**Data supplied**:
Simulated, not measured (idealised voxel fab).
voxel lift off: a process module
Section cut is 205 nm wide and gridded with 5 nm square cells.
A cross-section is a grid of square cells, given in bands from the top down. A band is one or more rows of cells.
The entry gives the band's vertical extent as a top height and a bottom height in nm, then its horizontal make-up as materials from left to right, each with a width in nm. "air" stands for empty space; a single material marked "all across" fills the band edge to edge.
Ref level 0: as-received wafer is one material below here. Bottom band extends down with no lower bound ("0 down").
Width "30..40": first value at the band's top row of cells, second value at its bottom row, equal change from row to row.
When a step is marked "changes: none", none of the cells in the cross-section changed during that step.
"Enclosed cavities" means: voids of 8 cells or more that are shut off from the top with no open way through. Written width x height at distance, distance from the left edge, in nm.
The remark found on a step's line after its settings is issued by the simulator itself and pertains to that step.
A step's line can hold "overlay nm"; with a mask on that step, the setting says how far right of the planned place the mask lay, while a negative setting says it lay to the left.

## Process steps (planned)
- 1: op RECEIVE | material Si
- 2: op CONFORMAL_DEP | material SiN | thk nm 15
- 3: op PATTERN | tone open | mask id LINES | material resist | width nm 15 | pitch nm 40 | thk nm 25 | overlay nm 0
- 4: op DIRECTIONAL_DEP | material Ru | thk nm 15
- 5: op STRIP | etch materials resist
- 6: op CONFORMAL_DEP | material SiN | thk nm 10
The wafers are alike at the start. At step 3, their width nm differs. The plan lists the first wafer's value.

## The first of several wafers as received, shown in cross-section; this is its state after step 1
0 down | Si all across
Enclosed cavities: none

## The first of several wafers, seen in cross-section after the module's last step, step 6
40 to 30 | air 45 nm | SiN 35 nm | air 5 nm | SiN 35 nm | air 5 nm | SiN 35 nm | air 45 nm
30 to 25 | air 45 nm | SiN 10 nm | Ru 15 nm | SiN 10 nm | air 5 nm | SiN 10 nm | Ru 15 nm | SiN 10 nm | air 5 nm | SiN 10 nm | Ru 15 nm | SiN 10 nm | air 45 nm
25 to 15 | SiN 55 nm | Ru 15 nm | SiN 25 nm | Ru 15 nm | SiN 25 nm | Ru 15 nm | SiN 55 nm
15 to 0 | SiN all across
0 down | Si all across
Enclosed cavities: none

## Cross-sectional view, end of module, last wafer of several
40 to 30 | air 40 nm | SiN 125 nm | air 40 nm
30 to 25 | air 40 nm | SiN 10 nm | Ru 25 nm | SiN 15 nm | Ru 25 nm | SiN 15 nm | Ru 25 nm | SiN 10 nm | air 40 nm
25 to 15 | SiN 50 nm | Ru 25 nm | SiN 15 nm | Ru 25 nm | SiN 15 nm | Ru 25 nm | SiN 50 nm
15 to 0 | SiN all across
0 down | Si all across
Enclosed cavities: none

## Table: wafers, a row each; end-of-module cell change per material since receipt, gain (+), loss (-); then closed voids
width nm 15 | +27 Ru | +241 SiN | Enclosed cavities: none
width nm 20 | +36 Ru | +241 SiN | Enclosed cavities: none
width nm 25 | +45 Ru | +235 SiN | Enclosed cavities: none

**Assignment**:
Please transcribe the records exactly from their first line through the line holding "The entry gives", and leave out all others.

**Written response**:
Simulated, not measured (idealised voxel fab).
voxel lift off: a process module
Section cut is 205 nm wide and gridded with 5 nm square cells.
A cross-section is a grid of square cells, given in bands from the top down. A band is one or more rows of cells.
The entry gives the band's vertical extent as a top height and a bottom height in nm, then its horizontal make-up as materials from left to right, each with a width in nm. "air" stands for empty space; a single material marked "all across" fills the band edge to edge.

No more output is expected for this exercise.